▶ _TASK ITEM_: Would you write out, word for word, each line of the records below from the top through the one holding "260 nm wide, 5"?

--- --- ---

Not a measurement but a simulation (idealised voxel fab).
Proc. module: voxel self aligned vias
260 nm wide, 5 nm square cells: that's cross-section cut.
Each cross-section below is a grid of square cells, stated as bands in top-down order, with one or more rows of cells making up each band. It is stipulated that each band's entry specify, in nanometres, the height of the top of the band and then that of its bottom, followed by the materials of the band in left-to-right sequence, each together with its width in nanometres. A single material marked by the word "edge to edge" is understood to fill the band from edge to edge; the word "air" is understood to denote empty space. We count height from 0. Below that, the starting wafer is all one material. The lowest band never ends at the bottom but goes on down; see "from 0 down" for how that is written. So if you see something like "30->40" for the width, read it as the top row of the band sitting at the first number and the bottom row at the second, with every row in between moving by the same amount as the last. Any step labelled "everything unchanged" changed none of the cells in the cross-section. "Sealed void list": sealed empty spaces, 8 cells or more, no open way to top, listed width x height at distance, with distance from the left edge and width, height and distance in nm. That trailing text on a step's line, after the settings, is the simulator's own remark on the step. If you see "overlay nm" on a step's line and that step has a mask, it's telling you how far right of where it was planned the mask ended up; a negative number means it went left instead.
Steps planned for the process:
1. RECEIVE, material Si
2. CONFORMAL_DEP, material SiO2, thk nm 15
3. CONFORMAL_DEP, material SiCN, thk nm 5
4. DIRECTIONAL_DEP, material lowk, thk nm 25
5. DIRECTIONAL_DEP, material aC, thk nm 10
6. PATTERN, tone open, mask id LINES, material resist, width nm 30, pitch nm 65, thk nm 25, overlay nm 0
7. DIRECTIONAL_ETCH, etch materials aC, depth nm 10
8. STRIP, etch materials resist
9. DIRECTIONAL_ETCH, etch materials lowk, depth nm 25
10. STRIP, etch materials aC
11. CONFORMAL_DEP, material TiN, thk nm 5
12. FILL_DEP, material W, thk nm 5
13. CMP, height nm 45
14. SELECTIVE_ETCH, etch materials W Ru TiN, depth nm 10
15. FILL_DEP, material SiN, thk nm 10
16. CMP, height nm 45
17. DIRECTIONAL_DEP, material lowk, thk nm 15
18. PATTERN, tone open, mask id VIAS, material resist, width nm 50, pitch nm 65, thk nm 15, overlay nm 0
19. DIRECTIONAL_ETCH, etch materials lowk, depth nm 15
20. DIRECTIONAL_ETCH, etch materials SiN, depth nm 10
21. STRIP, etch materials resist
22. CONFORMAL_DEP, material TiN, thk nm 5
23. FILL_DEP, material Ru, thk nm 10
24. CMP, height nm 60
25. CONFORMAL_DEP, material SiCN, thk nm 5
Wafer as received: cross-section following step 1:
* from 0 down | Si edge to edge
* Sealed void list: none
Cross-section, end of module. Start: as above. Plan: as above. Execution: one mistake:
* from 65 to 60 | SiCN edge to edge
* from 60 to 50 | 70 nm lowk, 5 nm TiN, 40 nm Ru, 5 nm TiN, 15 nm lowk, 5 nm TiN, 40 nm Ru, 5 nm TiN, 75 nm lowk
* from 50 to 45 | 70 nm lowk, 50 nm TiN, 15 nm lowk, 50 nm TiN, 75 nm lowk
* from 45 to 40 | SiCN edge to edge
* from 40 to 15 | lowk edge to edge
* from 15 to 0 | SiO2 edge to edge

--- --- ---

▶ _TASK OUTPUT_:
Not a measurement but a simulation (idealised voxel fab).
Proc. module: voxel self aligned vias
260 nm wide, 5 nm square cells: that's cross-section cut.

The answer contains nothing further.